Dataset extract.
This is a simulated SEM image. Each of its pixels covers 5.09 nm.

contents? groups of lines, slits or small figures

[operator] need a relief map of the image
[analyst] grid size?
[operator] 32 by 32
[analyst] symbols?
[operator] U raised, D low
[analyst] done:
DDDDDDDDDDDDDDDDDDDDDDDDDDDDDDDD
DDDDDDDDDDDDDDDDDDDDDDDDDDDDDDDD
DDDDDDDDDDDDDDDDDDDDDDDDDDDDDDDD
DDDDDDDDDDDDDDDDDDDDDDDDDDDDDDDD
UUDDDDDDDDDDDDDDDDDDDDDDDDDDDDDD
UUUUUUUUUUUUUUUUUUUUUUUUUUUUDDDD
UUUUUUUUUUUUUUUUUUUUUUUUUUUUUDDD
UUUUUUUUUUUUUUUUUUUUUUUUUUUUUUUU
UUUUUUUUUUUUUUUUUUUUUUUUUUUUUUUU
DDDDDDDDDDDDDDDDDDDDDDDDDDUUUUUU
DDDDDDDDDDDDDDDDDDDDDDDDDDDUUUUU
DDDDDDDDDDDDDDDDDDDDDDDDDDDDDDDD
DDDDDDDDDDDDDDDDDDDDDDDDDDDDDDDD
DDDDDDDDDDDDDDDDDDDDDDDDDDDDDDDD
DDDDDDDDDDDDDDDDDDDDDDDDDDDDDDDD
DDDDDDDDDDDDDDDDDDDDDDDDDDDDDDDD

Action item.
Could you reproduce every record above exactly as it stands?

Exercise result.
This is a simulated SEM image. Each of its pixels covers 5.09 nm.

contents? groups of lines, slits or small figures

[operator] need a relief map of the image
[analyst] grid size?
[operator] 32 by 32
[analyst] symbols?
[operator] U raised, D low
[analyst] done:
DDDDDDDDDDDDDDDDDDDDDDDDDDDDDDDD
DDDDDDDDDDDDDDDDDDDDDDDDDDDDDDDD
DDDDDDDDDDDDDDDDDDDDDDDDDDDDDDDD
DDDDDDDDDDDDDDDDDDDDDDDDDDDDDDDD
UUDDDDDDDDDDDDDDDDDDDDDDDDDDDDDD
UUUUUUUUUUUUUUUUUUUUUUUUUUUUDDDD
UUUUUUUUUUUUUUUUUUUUUUUUUUUUUDDD
UUUUUUUUUUUUUUUUUUUUUUUUUUUUUUUU
UUUUUUUUUUUUUUUUUUUUUUUUUUUUUUUU
DDDDDDDDDDDDDDDDDDDDDDDDDDUUUUUU
DDDDDDDDDDDDDDDDDDDDDDDDDDDUUUUU
DDDDDDDDDDDDDDDDDDDDDDDDDDDDDDDD
DDDDDDDDDDDDDDDDDDDDDDDDDDDDDDDD
DDDDDDDDDDDDDDDDDDDDDDDDDDDDDDDD
DDDDDDDDDDDDDDDDDDDDDDDDDDDDDDDD
DDDDDDDDDDDDDDDDDDDDDDDDDDDDDDDD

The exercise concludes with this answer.